Exercise -> Please output the entries below without altering a single character.

Extracted material ->
>>>

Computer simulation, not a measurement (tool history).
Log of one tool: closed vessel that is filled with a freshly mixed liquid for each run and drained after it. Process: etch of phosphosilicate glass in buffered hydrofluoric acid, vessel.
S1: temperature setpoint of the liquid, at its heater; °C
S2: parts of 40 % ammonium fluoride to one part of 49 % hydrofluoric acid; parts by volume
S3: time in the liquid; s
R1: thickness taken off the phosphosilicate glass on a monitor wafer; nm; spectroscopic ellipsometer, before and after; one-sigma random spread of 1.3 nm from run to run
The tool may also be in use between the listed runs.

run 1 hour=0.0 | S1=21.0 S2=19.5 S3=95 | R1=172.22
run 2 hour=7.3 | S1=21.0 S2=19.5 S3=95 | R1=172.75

<<<

Written solution ->
Computer simulation, not a measurement (tool history).
Log of one tool: closed vessel that is filled with a freshly mixed liquid for each run and drained after it. Process: etch of phosphosilicate glass in buffered hydrofluoric acid, vessel.
S1: temperature setpoint of the liquid, at its heater; °C
S2: parts of 40 % ammonium fluoride to one part of 49 % hydrofluoric acid; parts by volume
S3: time in the liquid; s
R1: thickness taken off the phosphosilicate glass on a monitor wafer; nm; spectroscopic ellipsometer, before and after; one-sigma random spread of 1.3 nm from run to run
The tool may also be in use between the listed runs.

run 1 hour=0.0 | S1=21.0 S2=19.5 S3=95 | R1=172.22
run 2 hour=7.3 | S1=21.0 S2=19.5 S3=95 | R1=172.75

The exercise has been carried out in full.